REQUIREMENT
Each line from the beginning of the entries below through the line that includes "Each cross-section below" must be returned exactly as given.

DATASET RECORDS
-------

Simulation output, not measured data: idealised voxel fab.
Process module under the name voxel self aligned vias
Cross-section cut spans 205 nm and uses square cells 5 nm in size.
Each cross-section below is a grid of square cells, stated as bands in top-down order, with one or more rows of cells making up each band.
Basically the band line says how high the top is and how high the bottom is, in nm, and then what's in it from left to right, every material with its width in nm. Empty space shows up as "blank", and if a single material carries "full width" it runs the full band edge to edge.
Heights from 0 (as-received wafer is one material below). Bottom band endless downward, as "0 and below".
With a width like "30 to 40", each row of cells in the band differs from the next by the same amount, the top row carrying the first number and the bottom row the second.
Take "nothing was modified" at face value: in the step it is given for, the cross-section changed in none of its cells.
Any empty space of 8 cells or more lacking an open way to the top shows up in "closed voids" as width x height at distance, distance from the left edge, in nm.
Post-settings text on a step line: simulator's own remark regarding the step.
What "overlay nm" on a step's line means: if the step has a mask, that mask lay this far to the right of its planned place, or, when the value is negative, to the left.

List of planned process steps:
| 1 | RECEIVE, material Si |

-------

RESULT
Simulation output, not measured data: idealised voxel fab.
Process module under the name voxel self aligned vias
Cross-section cut spans 205 nm and uses square cells 5 nm in size.
Each cross-section below is a grid of square cells, stated as bands in top-down order, with one or more rows of cells making up each band.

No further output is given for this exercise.